◆ **Exercise**: Everything from the first line below through the line with "note on this" is to be transcribed exactly, and nothing past it.

- Opening Delimiter -

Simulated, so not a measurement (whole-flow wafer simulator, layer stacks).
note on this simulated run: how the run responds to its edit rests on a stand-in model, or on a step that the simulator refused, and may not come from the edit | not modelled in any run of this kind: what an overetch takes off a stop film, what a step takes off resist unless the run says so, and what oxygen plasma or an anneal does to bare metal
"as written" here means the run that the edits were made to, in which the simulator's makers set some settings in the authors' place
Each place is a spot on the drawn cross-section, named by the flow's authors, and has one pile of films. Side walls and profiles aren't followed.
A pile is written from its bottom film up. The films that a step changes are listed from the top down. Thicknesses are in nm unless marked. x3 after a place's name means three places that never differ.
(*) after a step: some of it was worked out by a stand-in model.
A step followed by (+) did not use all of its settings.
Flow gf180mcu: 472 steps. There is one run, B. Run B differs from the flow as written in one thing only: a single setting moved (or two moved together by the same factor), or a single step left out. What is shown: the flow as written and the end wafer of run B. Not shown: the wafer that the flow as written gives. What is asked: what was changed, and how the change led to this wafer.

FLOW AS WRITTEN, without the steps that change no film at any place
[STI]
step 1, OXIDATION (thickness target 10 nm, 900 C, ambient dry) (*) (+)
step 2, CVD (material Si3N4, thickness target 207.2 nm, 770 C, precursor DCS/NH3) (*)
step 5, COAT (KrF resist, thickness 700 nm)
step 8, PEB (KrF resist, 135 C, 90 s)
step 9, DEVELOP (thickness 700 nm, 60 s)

- Closing Delimiter -

◆ **Exercise result**:
Simulated, so not a measurement (whole-flow wafer simulator, layer stacks).
note on this simulated run: how the run responds to its edit rests on a stand-in model, or on a step that the simulator refused, and may not come from the edit | not modelled in any run of this kind: what an overetch takes off a stop film, what a step takes off resist unless the run says so, and what oxygen plasma or an anneal does to bare metal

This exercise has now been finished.